Work order.
Starting at the first line of the listing below and ending at the line with "L637 | day 4", copy each line exactly.

Data extracts.
──────────────────────────────

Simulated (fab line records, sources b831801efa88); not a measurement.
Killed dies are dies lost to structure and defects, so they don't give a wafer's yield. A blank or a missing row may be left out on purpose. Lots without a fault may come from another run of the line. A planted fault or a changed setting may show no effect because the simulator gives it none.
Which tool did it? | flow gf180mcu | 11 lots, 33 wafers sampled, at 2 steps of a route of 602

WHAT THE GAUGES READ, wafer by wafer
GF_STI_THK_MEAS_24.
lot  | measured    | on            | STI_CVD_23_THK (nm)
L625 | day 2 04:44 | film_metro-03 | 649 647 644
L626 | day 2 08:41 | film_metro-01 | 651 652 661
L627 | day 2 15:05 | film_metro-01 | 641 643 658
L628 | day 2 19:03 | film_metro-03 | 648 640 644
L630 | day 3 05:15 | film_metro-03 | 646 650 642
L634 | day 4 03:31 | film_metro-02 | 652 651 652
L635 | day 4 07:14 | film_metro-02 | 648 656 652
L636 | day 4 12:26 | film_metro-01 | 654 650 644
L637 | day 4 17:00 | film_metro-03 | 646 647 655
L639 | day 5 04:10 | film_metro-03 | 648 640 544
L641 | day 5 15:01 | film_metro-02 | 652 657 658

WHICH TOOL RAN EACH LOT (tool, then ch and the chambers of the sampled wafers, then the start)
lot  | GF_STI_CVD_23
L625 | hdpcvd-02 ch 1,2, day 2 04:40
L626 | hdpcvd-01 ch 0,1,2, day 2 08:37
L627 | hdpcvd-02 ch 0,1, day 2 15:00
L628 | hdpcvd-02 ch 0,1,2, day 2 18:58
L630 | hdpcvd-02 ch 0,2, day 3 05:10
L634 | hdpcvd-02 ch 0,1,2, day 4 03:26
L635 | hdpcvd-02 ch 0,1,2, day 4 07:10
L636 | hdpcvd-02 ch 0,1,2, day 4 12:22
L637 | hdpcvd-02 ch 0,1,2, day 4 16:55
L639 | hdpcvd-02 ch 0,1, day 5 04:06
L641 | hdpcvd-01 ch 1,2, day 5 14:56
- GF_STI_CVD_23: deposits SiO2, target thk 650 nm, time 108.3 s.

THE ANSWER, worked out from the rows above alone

──────────────────────────────

Answer box.
Simulated (fab line records, sources b831801efa88); not a measurement.
Killed dies are dies lost to structure and defects, so they don't give a wafer's yield. A blank or a missing row may be left out on purpose. Lots without a fault may come from another run of the line. A planted fault or a changed setting may show no effect because the simulator gives it none.
Which tool did it? | flow gf180mcu | 11 lots, 33 wafers sampled, at 2 steps of a route of 602

WHAT THE GAUGES READ, wafer by wafer
GF_STI_THK_MEAS_24.
lot  | measured    | on            | STI_CVD_23_THK (nm)
L625 | day 2 04:44 | film_metro-03 | 649 647 644
L626 | day 2 08:41 | film_metro-01 | 651 652 661
L627 | day 2 15:05 | film_metro-01 | 641 643 658
L628 | day 2 19:03 | film_metro-03 | 648 640 644
L630 | day 3 05:15 | film_metro-03 | 646 650 642
L634 | day 4 03:31 | film_metro-02 | 652 651 652
L635 | day 4 07:14 | film_metro-02 | 648 656 652
L636 | day 4 12:26 | film_metro-01 | 654 650 644
L637 | day 4 17:00 | film_metro-03 | 646 647 655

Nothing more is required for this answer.